SUPPLIED RECORDS:
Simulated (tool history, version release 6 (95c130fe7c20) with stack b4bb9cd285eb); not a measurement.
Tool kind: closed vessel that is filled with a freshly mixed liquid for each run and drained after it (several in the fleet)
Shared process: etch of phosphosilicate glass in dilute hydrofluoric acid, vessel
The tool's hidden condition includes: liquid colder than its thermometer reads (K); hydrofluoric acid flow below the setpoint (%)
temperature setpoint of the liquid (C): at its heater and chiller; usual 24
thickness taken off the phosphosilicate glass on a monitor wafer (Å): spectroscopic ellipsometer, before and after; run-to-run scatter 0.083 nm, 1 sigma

ACTIVITY: Starting with the first record, copy everything through the final one exactly.

WRITTEN SOLUTION:
Simulated (tool history, version release 6 (95c130fe7c20) with stack b4bb9cd285eb); not a measurement.
Tool kind: closed vessel that is filled with a freshly mixed liquid for each run and drained after it (several in the fleet)
Shared process: etch of phosphosilicate glass in dilute hydrofluoric acid, vessel
The tool's hidden condition includes: liquid colder than its thermometer reads (K); hydrofluoric acid flow below the setpoint (%)
temperature setpoint of the liquid (C): at its heater and chiller; usual 24
thickness taken off the phosphosilicate glass on a monitor wafer (Å): spectroscopic ellipsometer, before and after; run-to-run scatter 0.083 nm, 1 sigma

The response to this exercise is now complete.